- - - - -

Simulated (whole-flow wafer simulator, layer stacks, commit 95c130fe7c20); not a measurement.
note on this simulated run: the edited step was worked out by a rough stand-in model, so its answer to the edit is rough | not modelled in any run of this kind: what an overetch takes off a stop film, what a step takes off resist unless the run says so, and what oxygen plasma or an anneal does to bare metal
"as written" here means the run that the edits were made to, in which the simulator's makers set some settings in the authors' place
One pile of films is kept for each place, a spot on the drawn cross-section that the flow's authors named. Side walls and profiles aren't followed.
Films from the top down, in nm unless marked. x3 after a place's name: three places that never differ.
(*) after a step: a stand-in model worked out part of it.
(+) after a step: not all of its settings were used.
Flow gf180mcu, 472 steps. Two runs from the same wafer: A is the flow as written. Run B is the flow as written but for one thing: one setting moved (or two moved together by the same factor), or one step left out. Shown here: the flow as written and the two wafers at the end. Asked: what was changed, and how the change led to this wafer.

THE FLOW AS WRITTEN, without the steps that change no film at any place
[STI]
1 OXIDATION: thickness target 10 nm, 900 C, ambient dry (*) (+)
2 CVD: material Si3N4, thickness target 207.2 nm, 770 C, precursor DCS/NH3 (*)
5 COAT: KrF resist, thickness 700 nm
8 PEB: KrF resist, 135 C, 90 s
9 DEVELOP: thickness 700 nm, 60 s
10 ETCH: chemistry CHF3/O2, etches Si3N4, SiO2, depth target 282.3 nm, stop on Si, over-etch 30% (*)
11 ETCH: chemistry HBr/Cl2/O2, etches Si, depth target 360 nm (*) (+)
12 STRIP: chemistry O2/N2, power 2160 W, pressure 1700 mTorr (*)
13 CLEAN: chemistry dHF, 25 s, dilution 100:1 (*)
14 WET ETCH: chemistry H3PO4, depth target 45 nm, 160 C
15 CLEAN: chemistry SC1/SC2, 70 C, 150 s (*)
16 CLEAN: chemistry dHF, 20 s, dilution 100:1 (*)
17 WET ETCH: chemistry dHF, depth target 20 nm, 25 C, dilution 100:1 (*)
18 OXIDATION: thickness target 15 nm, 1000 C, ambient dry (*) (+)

- - - - -

* [Activity] Write out exactly the lines above from the line with "11 ETCH: chemistry" through the line with "17 WET ETCH: chemistry", both of them included, and leave out all other lines.

* [Exercise response]
11 ETCH: chemistry HBr/Cl2/O2, etches Si, depth target 360 nm (*) (+)
12 STRIP: chemistry O2/N2, power 2160 W, pressure 1700 mTorr (*)
13 CLEAN: chemistry dHF, 25 s, dilution 100:1 (*)
14 WET ETCH: chemistry H3PO4, depth target 45 nm, 160 C
15 CLEAN: chemistry SC1/SC2, 70 C, 150 s (*)
16 CLEAN: chemistry dHF, 20 s, dilution 100:1 (*)
17 WET ETCH: chemistry dHF, depth target 20 nm, 25 C, dilution 100:1 (*)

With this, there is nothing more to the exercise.